- **Work item**
Give back an exact copy of the lines below, from the first through the line with "startH: start of"; please stop there.

- **Record set**
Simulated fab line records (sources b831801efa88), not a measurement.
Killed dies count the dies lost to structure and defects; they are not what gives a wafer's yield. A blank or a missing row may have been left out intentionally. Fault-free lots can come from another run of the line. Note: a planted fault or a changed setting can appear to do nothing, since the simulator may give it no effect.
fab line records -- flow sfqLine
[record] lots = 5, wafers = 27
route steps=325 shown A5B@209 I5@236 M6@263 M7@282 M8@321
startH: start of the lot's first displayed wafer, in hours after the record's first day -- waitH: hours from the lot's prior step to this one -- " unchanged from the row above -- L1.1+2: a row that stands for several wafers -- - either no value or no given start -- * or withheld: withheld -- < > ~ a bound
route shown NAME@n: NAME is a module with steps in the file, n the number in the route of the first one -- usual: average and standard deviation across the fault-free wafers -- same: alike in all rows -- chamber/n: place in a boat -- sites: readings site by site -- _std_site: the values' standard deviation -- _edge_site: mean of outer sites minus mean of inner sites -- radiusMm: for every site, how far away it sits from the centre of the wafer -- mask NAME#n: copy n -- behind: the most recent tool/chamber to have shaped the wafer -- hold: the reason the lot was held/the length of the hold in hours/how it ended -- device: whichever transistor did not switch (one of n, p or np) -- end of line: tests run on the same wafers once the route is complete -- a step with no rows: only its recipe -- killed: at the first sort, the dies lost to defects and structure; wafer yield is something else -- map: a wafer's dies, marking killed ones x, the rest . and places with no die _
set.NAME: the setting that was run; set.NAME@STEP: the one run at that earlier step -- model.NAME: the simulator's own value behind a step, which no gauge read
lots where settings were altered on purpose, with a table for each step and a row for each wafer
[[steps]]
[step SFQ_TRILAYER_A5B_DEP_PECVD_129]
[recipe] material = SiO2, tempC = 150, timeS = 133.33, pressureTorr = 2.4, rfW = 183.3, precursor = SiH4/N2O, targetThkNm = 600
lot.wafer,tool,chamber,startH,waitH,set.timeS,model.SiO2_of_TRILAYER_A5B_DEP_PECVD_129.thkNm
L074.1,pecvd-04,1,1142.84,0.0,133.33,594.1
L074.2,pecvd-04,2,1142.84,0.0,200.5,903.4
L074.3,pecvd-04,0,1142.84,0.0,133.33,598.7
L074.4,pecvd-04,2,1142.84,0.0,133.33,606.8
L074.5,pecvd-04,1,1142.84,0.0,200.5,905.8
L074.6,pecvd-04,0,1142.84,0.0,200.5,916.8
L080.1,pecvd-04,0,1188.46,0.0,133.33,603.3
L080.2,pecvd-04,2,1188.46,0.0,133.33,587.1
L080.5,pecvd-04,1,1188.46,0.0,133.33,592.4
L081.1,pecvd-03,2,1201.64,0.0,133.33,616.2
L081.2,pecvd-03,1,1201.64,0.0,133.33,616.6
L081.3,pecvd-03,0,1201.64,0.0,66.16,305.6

- **Exercise result**
Simulated fab line records (sources b831801efa88), not a measurement.
Killed dies count the dies lost to structure and defects; they are not what gives a wafer's yield. A blank or a missing row may have been left out intentionally. Fault-free lots can come from another run of the line. Note: a planted fault or a changed setting can appear to do nothing, since the simulator may give it no effect.
fab line records -- flow sfqLine
[record] lots = 5, wafers = 27
route steps=325 shown A5B@209 I5@236 M6@263 M7@282 M8@321
startH: start of the lot's first displayed wafer, in hours after the record's first day -- waitH: hours from the lot's prior step to this one -- " unchanged from the row above -- L1.1+2: a row that stands for several wafers -- - either no value or no given start -- * or withheld: withheld -- < > ~ a bound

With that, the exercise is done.